* [BRIEF] Could each entry be returned exactly as it appears?

═════ INPUT DATA
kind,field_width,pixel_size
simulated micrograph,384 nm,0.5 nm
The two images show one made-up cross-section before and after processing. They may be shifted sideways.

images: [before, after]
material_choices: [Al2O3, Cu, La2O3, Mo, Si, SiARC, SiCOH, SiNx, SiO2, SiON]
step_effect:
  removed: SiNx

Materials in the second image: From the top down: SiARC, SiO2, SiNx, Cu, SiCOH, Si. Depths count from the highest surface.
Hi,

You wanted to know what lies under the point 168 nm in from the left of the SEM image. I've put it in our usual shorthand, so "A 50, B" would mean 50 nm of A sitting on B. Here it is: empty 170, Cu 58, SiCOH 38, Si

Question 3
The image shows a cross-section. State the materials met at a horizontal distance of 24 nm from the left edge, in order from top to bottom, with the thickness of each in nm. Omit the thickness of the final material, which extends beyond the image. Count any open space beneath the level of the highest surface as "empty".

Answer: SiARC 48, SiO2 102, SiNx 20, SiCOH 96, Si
══════════

* [EXERCISE OUTPUT]
kind,field_width,pixel_size
simulated micrograph,384 nm,0.5 nm
The two images show one made-up cross-section before and after processing. They may be shifted sideways.

images: [before, after]
material_choices: [Al2O3, Cu, La2O3, Mo, Si, SiARC, SiCOH, SiNx, SiO2, SiON]
step_effect:
  removed: SiNx

Materials in the second image: From the top down: SiARC, SiO2, SiNx, Cu, SiCOH, Si. Depths count from the highest surface.
Hi,

You wanted to know what lies under the point 168 nm in from the left of the SEM image. I've put it in our usual shorthand, so "A 50, B" would mean 50 nm of A sitting on B. Here it is: empty 170, Cu 58, SiCOH 38, Si

Question 3
The image shows a cross-section. State the materials met at a horizontal distance of 24 nm from the left edge, in order from top to bottom, with the thickness of each in nm. Omit the thickness of the final material, which extends beyond the image. Count any open space beneath the level of the highest surface as "empty".

Answer: SiARC 48, SiO2 102, SiNx 20, SiCOH 96, Si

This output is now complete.